### Assigned task
Print every one of the records verbatim, omitting nothing.

### Data for analysis
=== Section Start ===

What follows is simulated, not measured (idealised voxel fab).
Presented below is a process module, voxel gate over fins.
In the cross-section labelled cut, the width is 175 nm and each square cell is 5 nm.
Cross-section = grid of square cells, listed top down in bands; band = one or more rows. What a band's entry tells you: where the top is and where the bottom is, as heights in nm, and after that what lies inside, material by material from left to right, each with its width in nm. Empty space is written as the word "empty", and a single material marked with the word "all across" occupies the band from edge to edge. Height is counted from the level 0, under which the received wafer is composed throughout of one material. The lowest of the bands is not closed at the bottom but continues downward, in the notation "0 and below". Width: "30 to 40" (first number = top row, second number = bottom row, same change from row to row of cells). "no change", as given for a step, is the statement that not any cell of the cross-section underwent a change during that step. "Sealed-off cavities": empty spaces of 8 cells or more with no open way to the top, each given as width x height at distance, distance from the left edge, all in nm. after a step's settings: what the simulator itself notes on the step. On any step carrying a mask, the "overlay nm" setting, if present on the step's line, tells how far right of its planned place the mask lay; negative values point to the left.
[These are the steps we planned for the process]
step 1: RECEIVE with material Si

=== Section End ===

### Exercise response
What follows is simulated, not measured (idealised voxel fab).
Presented below is a process module, voxel gate over fins.
In the cross-section labelled cut, the width is 175 nm and each square cell is 5 nm.
Cross-section = grid of square cells, listed top down in bands; band = one or more rows. What a band's entry tells you: where the top is and where the bottom is, as heights in nm, and after that what lies inside, material by material from left to right, each with its width in nm. Empty space is written as the word "empty", and a single material marked with the word "all across" occupies the band from edge to edge. Height is counted from the level 0, under which the received wafer is composed throughout of one material. The lowest of the bands is not closed at the bottom but continues downward, in the notation "0 and below". Width: "30 to 40" (first number = top row, second number = bottom row, same change from row to row of cells). "no change", as given for a step, is the statement that not any cell of the cross-section underwent a change during that step. "Sealed-off cavities": empty spaces of 8 cells or more with no open way to the top, each given as width x height at distance, distance from the left edge, all in nm. after a step's settings: what the simulator itself notes on the step. On any step carrying a mask, the "overlay nm" setting, if present on the step's line, tells how far right of its planned place the mask lay; negative values point to the left.
[These are the steps we planned for the process]
step 1: RECEIVE with material Si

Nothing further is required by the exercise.